+++ Extracted records

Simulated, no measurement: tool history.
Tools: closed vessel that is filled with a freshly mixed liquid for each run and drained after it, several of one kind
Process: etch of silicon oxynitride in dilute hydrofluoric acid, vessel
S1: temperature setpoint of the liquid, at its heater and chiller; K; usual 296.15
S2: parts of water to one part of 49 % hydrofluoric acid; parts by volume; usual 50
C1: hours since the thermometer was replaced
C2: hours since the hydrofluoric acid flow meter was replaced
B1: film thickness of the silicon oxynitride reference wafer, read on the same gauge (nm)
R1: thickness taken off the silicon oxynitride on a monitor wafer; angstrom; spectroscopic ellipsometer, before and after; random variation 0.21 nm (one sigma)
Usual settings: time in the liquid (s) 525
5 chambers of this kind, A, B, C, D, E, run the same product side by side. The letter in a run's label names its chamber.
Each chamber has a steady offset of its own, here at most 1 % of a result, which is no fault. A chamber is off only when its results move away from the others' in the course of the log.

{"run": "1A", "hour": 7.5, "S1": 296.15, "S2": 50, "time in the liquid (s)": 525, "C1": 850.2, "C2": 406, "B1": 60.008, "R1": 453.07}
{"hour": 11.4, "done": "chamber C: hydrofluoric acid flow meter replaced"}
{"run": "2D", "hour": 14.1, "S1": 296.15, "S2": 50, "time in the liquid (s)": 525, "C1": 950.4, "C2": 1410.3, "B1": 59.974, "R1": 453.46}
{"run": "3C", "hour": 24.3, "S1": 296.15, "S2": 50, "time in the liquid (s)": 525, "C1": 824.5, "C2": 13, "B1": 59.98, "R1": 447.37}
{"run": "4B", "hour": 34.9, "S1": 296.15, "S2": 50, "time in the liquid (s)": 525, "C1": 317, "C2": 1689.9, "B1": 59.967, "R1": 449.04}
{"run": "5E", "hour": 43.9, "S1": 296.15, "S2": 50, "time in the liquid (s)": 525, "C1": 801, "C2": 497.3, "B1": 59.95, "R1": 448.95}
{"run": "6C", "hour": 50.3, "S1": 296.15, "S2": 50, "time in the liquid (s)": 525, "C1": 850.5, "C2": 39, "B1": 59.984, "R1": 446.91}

++++++

**Work task:** Set down verbatim only the lines between the start of the data above and the line with "Process: etch of", both boundaries included.

**Written answer:**
Simulated, no measurement: tool history.
Tools: closed vessel that is filled with a freshly mixed liquid for each run and drained after it, several of one kind
Process: etch of silicon oxynitride in dilute hydrofluoric acid, vessel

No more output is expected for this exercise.